## Work order
Copy the listing below line for line, starting at its first line and ending with the line that has "This is section" in it. Add nothing.

━━━ Dataset extract

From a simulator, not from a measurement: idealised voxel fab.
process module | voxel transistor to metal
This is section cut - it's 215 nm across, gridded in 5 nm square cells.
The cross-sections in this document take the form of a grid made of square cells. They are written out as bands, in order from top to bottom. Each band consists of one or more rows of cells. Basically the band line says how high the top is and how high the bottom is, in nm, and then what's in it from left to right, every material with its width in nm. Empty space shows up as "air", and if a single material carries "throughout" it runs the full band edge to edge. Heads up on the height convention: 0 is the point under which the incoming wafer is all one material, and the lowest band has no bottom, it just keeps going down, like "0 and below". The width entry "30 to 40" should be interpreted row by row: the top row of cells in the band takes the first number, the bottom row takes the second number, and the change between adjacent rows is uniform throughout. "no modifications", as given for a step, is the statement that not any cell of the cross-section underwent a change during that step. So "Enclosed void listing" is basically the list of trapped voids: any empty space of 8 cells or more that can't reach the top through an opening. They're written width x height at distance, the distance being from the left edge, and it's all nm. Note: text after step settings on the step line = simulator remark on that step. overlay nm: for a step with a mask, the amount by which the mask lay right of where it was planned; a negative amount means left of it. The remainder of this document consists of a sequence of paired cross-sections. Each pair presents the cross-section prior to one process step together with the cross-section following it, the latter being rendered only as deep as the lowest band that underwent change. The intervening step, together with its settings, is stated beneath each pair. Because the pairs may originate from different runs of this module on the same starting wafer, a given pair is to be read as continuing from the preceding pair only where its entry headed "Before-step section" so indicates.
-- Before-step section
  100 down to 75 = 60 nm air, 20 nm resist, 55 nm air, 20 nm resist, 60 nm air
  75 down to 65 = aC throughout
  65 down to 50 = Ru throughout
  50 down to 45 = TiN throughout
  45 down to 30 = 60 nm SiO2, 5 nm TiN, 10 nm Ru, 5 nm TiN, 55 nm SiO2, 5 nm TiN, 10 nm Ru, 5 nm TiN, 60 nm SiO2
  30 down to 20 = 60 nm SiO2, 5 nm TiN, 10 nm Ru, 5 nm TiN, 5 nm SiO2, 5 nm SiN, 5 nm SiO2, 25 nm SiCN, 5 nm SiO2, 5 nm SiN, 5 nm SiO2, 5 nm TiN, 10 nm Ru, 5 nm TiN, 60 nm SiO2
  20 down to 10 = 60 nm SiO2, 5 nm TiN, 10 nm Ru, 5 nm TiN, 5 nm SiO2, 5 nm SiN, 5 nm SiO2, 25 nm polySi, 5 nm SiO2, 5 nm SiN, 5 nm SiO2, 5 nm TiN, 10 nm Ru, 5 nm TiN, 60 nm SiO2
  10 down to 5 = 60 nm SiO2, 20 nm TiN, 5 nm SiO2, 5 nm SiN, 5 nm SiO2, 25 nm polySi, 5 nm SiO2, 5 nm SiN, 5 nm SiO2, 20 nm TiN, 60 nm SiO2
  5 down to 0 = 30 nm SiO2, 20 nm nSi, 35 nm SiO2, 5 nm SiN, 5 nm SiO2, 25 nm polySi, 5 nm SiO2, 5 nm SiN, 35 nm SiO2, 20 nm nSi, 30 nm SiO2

━━━━━━

## Exercise result
From a simulator, not from a measurement: idealised voxel fab.
process module | voxel transistor to metal
This is section cut - it's 215 nm across, gridded in 5 nm square cells.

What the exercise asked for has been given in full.